# # # # #

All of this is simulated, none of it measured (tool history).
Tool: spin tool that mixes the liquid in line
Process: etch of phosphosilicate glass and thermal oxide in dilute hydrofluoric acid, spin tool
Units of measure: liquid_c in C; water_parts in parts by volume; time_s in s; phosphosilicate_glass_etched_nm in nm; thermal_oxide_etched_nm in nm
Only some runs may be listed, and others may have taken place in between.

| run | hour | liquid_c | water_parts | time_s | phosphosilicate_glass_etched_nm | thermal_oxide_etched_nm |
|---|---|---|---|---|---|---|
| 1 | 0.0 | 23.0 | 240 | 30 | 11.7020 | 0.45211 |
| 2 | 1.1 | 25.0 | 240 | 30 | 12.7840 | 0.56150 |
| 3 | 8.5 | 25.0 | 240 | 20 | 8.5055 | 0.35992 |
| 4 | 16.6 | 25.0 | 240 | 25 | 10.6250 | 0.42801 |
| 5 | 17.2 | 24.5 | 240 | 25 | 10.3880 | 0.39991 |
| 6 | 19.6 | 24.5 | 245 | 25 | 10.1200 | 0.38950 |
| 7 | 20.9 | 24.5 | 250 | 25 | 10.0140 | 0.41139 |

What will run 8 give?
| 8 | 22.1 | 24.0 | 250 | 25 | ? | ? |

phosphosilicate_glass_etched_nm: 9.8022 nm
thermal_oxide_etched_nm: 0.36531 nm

# # # # #

#### ASSIGNMENT:
Reproduce verbatim the lines above, from the line with "10.1200 | 0.38950 |" through the line with "phosphosilicate_glass_etched_nm: 9.8022 nm".

#### WRITTEN RESPONSE:
| 6 | 19.6 | 24.5 | 245 | 25 | 10.1200 | 0.38950 |
| 7 | 20.9 | 24.5 | 250 | 25 | 10.0140 | 0.41139 |

What will run 8 give?
| 8 | 22.1 | 24.0 | 250 | 25 | ? | ? |

phosphosilicate_glass_etched_nm: 9.8022 nm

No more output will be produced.